Content starts

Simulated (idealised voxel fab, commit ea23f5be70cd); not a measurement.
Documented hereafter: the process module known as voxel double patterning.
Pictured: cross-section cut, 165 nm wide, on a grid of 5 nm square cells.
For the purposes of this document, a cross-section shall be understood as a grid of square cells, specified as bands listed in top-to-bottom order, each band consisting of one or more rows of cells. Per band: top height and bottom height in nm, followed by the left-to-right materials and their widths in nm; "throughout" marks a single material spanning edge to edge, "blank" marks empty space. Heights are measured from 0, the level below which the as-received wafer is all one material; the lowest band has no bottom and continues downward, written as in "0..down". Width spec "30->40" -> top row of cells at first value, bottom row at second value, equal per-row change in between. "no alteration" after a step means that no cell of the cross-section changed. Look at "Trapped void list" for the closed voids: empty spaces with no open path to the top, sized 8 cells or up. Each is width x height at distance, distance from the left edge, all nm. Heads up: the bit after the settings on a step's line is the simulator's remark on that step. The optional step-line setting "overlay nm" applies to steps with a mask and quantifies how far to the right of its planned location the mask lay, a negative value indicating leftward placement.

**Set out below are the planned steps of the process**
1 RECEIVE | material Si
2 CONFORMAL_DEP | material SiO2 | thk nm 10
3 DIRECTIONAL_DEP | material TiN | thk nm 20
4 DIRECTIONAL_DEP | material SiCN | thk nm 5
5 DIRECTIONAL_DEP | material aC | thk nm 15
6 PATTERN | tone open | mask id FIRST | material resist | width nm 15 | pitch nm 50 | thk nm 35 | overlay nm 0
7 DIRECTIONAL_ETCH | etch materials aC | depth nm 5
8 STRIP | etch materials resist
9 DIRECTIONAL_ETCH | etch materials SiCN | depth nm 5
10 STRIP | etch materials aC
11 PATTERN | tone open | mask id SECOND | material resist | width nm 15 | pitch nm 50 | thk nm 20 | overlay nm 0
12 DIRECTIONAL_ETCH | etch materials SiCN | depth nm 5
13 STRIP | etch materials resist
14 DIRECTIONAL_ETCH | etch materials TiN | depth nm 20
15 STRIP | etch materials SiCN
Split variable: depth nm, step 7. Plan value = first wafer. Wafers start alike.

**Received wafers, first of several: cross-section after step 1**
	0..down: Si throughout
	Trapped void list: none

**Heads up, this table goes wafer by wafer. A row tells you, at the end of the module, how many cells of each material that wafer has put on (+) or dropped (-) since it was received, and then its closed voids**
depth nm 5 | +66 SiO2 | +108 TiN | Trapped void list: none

Content ends

WORK ORDER -
Each line from the first line of the entries up to and including the line containing "Pictured: cross-section cut, 165" should be transcribed exactly, with all other lines left out.

ANSWER BOX -
Simulated (idealised voxel fab, commit ea23f5be70cd); not a measurement.
Documented hereafter: the process module known as voxel double patterning.
Pictured: cross-section cut, 165 nm wide, on a grid of 5 nm square cells.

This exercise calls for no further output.